Input data =
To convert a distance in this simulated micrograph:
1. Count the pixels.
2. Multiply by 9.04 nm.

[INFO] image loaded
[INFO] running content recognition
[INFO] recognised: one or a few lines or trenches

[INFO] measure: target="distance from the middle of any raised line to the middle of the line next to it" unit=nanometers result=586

Action item = Reproduce exactly, please, only the lines from the start of the data above to the line that contains "[INFO] recognised: one", with both ends kept.

Response area =
To convert a distance in this simulated micrograph:
1. Count the pixels.
2. Multiply by 9.04 nm.

[INFO] image loaded
[INFO] running content recognition
[INFO] recognised: one or a few lines or trenches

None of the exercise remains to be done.